Task item: Up to and including the line containing "<format>32 rows of", retype each line of the listing below exactly, beginning with the first.

Study material:
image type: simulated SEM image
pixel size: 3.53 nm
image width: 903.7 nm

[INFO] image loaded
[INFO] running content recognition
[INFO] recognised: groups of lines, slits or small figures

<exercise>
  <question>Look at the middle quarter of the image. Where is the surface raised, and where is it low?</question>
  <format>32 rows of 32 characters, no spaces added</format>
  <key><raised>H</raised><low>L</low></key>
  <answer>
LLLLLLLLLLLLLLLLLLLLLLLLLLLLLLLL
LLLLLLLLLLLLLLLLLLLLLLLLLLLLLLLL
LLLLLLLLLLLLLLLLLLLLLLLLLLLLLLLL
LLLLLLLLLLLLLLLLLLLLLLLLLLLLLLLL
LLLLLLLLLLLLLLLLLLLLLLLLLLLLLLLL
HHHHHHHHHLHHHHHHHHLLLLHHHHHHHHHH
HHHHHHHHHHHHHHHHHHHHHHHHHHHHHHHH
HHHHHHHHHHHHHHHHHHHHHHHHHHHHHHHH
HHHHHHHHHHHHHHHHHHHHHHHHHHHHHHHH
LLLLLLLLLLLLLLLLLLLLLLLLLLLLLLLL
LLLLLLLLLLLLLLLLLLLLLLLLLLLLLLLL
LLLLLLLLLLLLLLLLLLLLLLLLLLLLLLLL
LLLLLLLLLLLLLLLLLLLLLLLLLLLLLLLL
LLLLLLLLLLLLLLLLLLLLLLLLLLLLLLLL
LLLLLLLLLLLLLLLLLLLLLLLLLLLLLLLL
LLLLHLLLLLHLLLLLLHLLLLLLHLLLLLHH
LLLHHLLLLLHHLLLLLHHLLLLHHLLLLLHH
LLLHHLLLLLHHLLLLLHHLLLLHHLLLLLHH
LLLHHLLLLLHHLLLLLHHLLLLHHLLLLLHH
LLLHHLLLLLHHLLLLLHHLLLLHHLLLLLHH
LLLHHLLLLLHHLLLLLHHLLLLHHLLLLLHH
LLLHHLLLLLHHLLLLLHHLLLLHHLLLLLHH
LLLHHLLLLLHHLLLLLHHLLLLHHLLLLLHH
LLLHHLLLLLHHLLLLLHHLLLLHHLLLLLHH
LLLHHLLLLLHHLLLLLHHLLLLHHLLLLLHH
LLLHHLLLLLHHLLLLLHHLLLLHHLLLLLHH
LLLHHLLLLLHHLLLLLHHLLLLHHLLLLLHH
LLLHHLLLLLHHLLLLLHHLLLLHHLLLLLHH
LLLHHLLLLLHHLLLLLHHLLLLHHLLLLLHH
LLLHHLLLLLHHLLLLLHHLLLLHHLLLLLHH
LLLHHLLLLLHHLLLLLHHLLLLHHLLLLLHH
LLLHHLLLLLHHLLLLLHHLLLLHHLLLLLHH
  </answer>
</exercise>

Written answer:
image type: simulated SEM image
pixel size: 3.53 nm
image width: 903.7 nm

[INFO] image loaded
[INFO] running content recognition
[INFO] recognised: groups of lines, slits or small figures

<exercise>
  <question>Look at the middle quarter of the image. Where is the surface raised, and where is it low?</question>
  <format>32 rows of 32 characters, no spaces added</format>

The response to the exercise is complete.